◆ Information given
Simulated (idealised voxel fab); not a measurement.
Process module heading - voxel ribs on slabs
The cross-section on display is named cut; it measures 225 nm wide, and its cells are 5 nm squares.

◆ Work request
Nothing in the records should be left out; write all of them out again exactly.

◆ Task result
Simulated (idealised voxel fab); not a measurement.
Process module heading - voxel ribs on slabs
The cross-section on display is named cut; it measures 225 nm wide, and its cells are 5 nm squares.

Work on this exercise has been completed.